## Work task
Word for word, print all of the lines below.

......
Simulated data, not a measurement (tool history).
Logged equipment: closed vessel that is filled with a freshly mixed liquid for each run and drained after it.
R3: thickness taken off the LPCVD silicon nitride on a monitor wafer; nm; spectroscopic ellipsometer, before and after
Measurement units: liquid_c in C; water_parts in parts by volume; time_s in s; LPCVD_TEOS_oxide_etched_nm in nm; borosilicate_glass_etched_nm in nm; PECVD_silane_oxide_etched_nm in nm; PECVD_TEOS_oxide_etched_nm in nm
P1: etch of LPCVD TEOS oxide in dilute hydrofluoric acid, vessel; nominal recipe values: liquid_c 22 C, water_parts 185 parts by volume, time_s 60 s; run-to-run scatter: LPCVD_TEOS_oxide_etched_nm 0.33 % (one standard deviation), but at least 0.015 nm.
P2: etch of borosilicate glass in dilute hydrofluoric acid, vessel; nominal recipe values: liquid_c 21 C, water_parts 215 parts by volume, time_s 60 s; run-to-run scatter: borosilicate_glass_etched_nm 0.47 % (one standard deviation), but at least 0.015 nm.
......

## Exercise result
Simulated data, not a measurement (tool history).
Logged equipment: closed vessel that is filled with a freshly mixed liquid for each run and drained after it.
R3: thickness taken off the LPCVD silicon nitride on a monitor wafer; nm; spectroscopic ellipsometer, before and after
Measurement units: liquid_c in C; water_parts in parts by volume; time_s in s; LPCVD_TEOS_oxide_etched_nm in nm; borosilicate_glass_etched_nm in nm; PECVD_silane_oxide_etched_nm in nm; PECVD_TEOS_oxide_etched_nm in nm
P1: etch of LPCVD TEOS oxide in dilute hydrofluoric acid, vessel; nominal recipe values: liquid_c 22 C, water_parts 185 parts by volume, time_s 60 s; run-to-run scatter: LPCVD_TEOS_oxide_etched_nm 0.33 % (one standard deviation), but at least 0.015 nm.
P2: etch of borosilicate glass in dilute hydrofluoric acid, vessel; nominal recipe values: liquid_c 21 C, water_parts 215 parts by volume, time_s 60 s; run-to-run scatter: borosilicate_glass_etched_nm 0.47 % (one standard deviation), but at least 0.015 nm.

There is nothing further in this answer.